(Action item):
Start with the first line of the data and end with the line that holds "L077.5 | implanter-03, 0"; write out each one exactly.

(Given data):
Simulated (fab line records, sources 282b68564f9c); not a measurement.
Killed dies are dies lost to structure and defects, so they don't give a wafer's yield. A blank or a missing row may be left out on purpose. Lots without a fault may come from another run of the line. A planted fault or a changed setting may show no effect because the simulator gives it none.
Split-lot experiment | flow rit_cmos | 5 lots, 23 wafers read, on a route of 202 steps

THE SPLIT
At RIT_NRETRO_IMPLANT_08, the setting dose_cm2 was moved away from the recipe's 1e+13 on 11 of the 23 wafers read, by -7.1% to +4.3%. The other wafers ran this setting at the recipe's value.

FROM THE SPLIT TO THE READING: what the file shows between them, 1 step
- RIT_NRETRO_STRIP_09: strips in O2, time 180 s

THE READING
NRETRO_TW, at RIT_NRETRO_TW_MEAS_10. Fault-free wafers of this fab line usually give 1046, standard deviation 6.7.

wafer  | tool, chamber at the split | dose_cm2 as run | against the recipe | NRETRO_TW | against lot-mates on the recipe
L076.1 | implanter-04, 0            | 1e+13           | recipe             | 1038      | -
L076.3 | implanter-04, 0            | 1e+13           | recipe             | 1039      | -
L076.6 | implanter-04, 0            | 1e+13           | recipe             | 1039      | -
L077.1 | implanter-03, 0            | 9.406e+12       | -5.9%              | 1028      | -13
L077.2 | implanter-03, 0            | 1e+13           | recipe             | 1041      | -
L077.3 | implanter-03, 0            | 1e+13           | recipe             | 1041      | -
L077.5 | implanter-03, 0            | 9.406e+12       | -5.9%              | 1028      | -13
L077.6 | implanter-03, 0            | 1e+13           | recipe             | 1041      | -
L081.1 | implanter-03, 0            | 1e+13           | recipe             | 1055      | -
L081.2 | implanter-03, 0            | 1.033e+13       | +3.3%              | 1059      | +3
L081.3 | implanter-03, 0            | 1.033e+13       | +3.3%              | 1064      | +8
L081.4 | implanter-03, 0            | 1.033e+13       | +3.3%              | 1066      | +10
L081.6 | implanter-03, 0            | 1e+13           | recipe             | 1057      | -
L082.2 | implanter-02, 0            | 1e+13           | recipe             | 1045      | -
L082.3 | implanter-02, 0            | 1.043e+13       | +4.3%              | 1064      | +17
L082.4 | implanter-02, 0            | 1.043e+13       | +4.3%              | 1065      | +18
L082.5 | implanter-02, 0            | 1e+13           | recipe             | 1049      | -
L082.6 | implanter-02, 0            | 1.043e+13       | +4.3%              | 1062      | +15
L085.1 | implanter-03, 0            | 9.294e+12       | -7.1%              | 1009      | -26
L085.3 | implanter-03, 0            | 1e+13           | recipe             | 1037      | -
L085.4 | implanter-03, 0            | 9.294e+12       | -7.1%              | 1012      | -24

(Expected answer):
Simulated (fab line records, sources 282b68564f9c); not a measurement.
Killed dies are dies lost to structure and defects, so they don't give a wafer's yield. A blank or a missing row may be left out on purpose. Lots without a fault may come from another run of the line. A planted fault or a changed setting may show no effect because the simulator gives it none.
Split-lot experiment | flow rit_cmos | 5 lots, 23 wafers read, on a route of 202 steps

THE SPLIT
At RIT_NRETRO_IMPLANT_08, the setting dose_cm2 was moved away from the recipe's 1e+13 on 11 of the 23 wafers read, by -7.1% to +4.3%. The other wafers ran this setting at the recipe's value.

FROM THE SPLIT TO THE READING: what the file shows between them, 1 step
- RIT_NRETRO_STRIP_09: strips in O2, time 180 s

THE READING
NRETRO_TW, at RIT_NRETRO_TW_MEAS_10. Fault-free wafers of this fab line usually give 1046, standard deviation 6.7.

wafer  | tool, chamber at the split | dose_cm2 as run | against the recipe | NRETRO_TW | against lot-mates on the recipe
L076.1 | implanter-04, 0            | 1e+13           | recipe             | 1038      | -
L076.3 | implanter-04, 0            | 1e+13           | recipe             | 1039      | -
L076.6 | implanter-04, 0            | 1e+13           | recipe             | 1039      | -
L077.1 | implanter-03, 0            | 9.406e+12       | -5.9%              | 1028      | -13
L077.2 | implanter-03, 0            | 1e+13           | recipe             | 1041      | -
L077.3 | implanter-03, 0            | 1e+13           | recipe             | 1041      | -
L077.5 | implanter-03, 0            | 9.406e+12       | -5.9%              | 1028      | -13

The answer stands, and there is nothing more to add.